### WORK REQUEST:
The response should consist of every record, reproduced exactly.

+++ EXTRACTED DATA
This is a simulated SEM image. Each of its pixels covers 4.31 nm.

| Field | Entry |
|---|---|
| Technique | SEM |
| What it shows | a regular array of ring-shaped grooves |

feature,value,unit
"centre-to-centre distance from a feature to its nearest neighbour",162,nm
++++++

### PROBLEM SOLUTION:
This is a simulated SEM image. Each of its pixels covers 4.31 nm.

| Field | Entry |
|---|---|
| Technique | SEM |
| What it shows | a regular array of ring-shaped grooves |

feature,value,unit
"centre-to-centre distance from a feature to its nearest neighbour",162,nm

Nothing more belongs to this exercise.